◆ Brief
For this exercise, repeat each entry exactly as written.

◆ Records shown
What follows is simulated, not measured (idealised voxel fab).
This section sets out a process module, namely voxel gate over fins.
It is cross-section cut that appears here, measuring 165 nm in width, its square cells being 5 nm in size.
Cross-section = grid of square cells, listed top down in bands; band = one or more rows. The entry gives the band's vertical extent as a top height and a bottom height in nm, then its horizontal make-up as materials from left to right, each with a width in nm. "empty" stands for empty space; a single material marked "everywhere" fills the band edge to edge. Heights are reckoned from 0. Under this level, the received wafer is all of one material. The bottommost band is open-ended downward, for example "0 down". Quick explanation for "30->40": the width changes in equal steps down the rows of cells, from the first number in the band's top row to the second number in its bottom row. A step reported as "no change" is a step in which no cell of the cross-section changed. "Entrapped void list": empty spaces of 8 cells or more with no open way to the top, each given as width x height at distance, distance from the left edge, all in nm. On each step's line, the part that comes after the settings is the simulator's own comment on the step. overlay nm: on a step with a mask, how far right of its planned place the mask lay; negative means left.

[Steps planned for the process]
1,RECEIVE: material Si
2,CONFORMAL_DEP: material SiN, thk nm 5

◆ Your response
What follows is simulated, not measured (idealised voxel fab).
This section sets out a process module, namely voxel gate over fins.
It is cross-section cut that appears here, measuring 165 nm in width, its square cells being 5 nm in size.
Cross-section = grid of square cells, listed top down in bands; band = one or more rows. The entry gives the band's vertical extent as a top height and a bottom height in nm, then its horizontal make-up as materials from left to right, each with a width in nm. "empty" stands for empty space; a single material marked "everywhere" fills the band edge to edge. Heights are reckoned from 0. Under this level, the received wafer is all of one material. The bottommost band is open-ended downward, for example "0 down". Quick explanation for "30->40": the width changes in equal steps down the rows of cells, from the first number in the band's top row to the second number in its bottom row. A step reported as "no change" is a step in which no cell of the cross-section changed. "Entrapped void list": empty spaces of 8 cells or more with no open way to the top, each given as width x height at distance, distance from the left edge, all in nm. On each step's line, the part that comes after the settings is the simulator's own comment on the step. overlay nm: on a step with a mask, how far right of its planned place the mask lay; negative means left.

[Steps planned for the process]
1,RECEIVE: material Si
2,CONFORMAL_DEP: material SiN, thk nm 5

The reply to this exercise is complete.